○ ○ ○ ○
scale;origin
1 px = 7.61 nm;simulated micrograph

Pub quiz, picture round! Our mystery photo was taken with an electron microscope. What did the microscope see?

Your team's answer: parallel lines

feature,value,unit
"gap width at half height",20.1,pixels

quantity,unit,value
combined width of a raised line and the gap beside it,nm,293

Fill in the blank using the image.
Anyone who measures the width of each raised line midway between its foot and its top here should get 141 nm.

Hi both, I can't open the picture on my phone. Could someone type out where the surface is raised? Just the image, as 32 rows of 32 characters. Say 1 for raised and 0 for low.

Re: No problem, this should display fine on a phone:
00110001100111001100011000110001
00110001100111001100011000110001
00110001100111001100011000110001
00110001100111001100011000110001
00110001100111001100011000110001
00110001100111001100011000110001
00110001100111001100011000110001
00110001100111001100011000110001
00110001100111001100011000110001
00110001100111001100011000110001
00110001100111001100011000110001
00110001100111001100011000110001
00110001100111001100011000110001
○ ○ ○ ○

Output the entries exactly. Leave nothing out.

scale;origin
1 px = 7.61 nm;simulated micrograph

Pub quiz, picture round! Our mystery photo was taken with an electron microscope. What did the microscope see?

Your team's answer: parallel lines

feature,value,unit
"gap width at half height",20.1,pixels

quantity,unit,value
combined width of a raised line and the gap beside it,nm,293

Fill in the blank using the image.
Anyone who measures the width of each raised line midway between its foot and its top here should get 141 nm.

Hi both, I can't open the picture on my phone. Could someone type out where the surface is raised? Just the image, as 32 rows of 32 characters. Say 1 for raised and 0 for low.

Re: No problem, this should display fine on a phone:
00110001100111001100011000110001
00110001100111001100011000110001
00110001100111001100011000110001
00110001100111001100011000110001
00110001100111001100011000110001
00110001100111001100011000110001
00110001100111001100011000110001
00110001100111001100011000110001
00110001100111001100011000110001
00110001100111001100011000110001
00110001100111001100011000110001
00110001100111001100011000110001
00110001100111001100011000110001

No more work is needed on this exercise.